WORK TASK
Transcribe the full listing so that each line reads as it does in the original.

□ □ □
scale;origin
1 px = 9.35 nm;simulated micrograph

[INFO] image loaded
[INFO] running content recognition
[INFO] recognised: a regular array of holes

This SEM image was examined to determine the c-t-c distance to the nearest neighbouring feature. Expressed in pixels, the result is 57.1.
□ □ □

ANSWER SECTION
scale;origin
1 px = 9.35 nm;simulated micrograph

[INFO] image loaded
[INFO] running content recognition
[INFO] recognised: a regular array of holes

This SEM image was examined to determine the c-t-c distance to the nearest neighbouring feature. Expressed in pixels, the result is 57.1.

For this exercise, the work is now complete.